────────

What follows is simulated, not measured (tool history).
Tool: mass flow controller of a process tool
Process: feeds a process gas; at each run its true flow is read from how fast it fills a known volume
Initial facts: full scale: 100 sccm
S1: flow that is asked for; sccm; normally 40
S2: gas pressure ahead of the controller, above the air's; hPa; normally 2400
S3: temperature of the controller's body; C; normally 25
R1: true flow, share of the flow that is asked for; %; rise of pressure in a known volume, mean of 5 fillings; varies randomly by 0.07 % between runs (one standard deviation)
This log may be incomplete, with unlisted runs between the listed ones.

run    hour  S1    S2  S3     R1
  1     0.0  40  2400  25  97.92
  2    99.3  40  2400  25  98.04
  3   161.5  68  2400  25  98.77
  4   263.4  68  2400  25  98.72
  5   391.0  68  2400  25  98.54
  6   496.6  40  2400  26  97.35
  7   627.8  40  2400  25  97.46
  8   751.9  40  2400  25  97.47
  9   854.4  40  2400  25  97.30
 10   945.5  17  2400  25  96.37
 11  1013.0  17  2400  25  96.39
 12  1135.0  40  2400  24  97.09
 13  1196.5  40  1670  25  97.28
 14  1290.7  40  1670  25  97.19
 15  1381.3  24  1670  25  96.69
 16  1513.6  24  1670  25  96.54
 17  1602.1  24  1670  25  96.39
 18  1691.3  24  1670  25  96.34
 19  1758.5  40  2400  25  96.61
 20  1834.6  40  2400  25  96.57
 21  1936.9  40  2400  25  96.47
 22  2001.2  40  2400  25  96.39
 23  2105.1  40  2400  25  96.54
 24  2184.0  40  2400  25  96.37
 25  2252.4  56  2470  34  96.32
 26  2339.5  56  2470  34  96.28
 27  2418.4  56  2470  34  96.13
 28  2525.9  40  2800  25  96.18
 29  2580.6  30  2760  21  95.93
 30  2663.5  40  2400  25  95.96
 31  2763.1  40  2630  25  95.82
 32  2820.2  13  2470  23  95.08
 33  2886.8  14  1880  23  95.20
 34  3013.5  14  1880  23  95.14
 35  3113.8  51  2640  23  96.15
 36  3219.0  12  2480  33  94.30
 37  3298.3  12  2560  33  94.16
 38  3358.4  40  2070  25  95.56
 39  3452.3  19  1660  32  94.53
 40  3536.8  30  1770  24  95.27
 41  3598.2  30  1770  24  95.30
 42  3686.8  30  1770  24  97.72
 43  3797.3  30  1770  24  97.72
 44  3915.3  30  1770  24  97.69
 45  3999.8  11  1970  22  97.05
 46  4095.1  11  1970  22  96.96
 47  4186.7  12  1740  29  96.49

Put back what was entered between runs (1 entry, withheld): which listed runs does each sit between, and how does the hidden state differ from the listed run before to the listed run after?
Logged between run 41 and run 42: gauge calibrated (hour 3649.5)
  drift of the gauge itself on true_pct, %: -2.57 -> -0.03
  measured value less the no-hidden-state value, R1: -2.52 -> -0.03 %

────────

§ Work instruction
Repeat, word for word, the lines from the opening of the material through the line containing "S2: gas pressure".

§ Worked solution
What follows is simulated, not measured (tool history).
Tool: mass flow controller of a process tool
Process: feeds a process gas; at each run its true flow is read from how fast it fills a known volume
Initial facts: full scale: 100 sccm
S1: flow that is asked for; sccm; normally 40
S2: gas pressure ahead of the controller, above the air's; hPa; normally 2400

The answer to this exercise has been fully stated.